+--
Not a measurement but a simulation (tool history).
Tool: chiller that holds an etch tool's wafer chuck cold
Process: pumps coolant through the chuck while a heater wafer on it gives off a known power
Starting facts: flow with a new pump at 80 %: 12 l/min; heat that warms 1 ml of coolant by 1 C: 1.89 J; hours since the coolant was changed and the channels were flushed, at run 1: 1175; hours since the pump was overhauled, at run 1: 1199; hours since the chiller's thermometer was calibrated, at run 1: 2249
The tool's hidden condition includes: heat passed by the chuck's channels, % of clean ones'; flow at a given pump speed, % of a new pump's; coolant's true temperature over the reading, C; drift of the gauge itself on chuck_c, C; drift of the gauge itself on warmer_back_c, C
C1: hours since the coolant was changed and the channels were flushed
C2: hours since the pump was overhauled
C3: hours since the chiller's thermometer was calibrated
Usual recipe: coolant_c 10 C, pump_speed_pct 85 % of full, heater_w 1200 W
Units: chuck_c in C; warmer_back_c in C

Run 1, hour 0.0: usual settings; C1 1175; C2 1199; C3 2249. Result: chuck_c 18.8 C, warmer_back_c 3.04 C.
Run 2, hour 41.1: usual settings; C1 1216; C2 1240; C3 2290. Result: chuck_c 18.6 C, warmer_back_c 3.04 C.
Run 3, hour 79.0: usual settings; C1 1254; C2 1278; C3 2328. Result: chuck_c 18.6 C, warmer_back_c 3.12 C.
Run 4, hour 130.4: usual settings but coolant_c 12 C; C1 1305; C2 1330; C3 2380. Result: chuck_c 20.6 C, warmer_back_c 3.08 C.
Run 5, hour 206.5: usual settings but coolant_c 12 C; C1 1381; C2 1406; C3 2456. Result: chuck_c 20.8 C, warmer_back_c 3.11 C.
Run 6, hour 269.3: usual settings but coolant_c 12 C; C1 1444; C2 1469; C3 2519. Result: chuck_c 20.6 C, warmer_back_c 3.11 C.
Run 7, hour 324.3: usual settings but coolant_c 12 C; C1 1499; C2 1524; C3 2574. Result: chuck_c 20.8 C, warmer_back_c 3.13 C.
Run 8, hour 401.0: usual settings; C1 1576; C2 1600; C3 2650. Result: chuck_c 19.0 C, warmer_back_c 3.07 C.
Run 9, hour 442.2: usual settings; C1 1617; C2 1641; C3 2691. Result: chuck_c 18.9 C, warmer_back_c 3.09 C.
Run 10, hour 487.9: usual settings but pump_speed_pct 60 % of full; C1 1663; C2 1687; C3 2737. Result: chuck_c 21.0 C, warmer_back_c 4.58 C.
+--

ACTIVITY:
Write out exactly, please, the lines beginning at the start of the material and ending with the line that holds "Run 1, hour", both included.

RESULT:
Not a measurement but a simulation (tool history).
Tool: chiller that holds an etch tool's wafer chuck cold
Process: pumps coolant through the chuck while a heater wafer on it gives off a known power
Starting facts: flow with a new pump at 80 %: 12 l/min; heat that warms 1 ml of coolant by 1 C: 1.89 J; hours since the coolant was changed and the channels were flushed, at run 1: 1175; hours since the pump was overhauled, at run 1: 1199; hours since the chiller's thermometer was calibrated, at run 1: 2249
The tool's hidden condition includes: heat passed by the chuck's channels, % of clean ones'; flow at a given pump speed, % of a new pump's; coolant's true temperature over the reading, C; drift of the gauge itself on chuck_c, C; drift of the gauge itself on warmer_back_c, C
C1: hours since the coolant was changed and the channels were flushed
C2: hours since the pump was overhauled
C3: hours since the chiller's thermometer was calibrated
Usual recipe: coolant_c 10 C, pump_speed_pct 85 % of full, heater_w 1200 W
Units: chuck_c in C; warmer_back_c in C

Run 1, hour 0.0: usual settings; C1 1175; C2 1199; C3 2249. Result: chuck_c 18.8 C, warmer_back_c 3.04 C.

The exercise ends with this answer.